_Action item_.
Only the lines from the top of the data through the line with "note on this" should be repeated, each exactly as written.

_Entries supplied_.
BEGIN

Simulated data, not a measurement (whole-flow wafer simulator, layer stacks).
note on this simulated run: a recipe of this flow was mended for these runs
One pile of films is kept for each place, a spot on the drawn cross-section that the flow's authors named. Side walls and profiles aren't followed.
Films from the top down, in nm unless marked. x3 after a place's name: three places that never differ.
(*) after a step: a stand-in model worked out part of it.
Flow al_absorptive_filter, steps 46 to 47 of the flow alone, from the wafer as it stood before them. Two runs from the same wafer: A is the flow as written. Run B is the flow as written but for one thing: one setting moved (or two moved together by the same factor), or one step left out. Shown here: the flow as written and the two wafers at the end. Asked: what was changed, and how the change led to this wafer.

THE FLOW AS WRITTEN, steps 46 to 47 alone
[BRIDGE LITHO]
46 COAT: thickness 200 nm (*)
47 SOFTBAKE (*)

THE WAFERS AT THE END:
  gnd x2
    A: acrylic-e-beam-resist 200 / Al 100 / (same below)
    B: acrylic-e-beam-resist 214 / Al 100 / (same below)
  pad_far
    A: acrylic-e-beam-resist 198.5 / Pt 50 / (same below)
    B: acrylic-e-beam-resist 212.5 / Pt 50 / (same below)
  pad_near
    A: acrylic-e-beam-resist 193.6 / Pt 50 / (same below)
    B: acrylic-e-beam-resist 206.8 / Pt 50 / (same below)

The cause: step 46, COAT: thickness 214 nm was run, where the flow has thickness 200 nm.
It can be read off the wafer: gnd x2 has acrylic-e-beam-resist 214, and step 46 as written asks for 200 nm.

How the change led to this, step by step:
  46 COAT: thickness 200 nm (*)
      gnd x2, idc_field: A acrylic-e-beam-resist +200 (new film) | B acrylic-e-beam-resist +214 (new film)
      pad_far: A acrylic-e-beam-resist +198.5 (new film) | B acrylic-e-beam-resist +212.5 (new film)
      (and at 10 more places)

END

_Reply_.
Simulated data, not a measurement (whole-flow wafer simulator, layer stacks).
note on this simulated run: a recipe of this flow was mended for these runs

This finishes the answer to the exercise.